* [Work item]:
From the listing below, set down exactly the lines between the one holding "8 op STRIP | etch materials resist" and the one holding "16 op CMP | height nm 60", inclusive. No other line is wanted.

========================================

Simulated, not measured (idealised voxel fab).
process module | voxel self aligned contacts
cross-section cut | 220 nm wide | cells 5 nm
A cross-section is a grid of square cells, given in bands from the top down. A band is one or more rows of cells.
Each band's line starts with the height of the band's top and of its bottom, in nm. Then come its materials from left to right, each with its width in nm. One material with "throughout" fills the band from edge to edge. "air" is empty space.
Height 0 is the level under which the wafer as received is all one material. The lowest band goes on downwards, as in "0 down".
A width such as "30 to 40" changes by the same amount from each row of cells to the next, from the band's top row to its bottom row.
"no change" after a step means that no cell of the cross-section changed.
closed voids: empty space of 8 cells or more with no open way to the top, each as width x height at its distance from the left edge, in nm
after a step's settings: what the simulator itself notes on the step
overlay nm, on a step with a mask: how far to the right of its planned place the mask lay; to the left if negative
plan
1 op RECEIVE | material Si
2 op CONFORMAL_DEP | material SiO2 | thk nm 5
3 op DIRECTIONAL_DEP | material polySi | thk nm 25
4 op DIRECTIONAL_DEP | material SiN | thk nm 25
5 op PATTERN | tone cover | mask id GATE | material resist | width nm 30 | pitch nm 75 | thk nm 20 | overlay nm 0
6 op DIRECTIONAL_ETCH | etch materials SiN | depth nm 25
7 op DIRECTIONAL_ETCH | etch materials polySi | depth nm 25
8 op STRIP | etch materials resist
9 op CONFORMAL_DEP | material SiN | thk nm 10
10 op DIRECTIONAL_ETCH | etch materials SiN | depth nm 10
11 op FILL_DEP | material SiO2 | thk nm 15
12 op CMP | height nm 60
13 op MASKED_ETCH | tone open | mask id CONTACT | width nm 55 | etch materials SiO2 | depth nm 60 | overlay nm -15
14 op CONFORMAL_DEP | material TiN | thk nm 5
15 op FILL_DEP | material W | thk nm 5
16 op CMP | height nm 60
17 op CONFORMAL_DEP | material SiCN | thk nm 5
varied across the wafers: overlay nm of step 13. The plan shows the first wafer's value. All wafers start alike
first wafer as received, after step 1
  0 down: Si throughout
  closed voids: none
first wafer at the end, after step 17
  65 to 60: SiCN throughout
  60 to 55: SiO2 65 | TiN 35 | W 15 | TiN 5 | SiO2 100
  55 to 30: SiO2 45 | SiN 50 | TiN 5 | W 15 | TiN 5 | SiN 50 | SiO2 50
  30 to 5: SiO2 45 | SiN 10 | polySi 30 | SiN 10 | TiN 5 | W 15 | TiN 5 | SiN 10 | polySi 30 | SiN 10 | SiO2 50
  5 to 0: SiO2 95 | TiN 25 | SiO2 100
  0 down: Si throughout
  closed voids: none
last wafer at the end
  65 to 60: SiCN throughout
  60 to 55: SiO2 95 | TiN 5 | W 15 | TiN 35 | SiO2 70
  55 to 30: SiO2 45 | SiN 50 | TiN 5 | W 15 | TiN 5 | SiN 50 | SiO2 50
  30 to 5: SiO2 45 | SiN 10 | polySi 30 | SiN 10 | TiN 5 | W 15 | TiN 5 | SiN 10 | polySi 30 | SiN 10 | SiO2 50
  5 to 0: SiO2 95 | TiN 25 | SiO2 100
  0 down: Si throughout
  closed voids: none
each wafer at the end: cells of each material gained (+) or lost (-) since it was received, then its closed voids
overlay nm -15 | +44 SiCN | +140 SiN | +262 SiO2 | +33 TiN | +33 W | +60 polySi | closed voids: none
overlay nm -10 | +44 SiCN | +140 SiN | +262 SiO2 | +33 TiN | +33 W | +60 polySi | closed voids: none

========================================

* [Worked solution]:
8 op STRIP | etch materials resist
9 op CONFORMAL_DEP | material SiN | thk nm 10
10 op DIRECTIONAL_ETCH | etch materials SiN | depth nm 10
11 op FILL_DEP | material SiO2 | thk nm 15
12 op CMP | height nm 60
13 op MASKED_ETCH | tone open | mask id CONTACT | width nm 55 | etch materials SiO2 | depth nm 60 | overlay nm -15
14 op CONFORMAL_DEP | material TiN | thk nm 5
15 op FILL_DEP | material W | thk nm 5
16 op CMP | height nm 60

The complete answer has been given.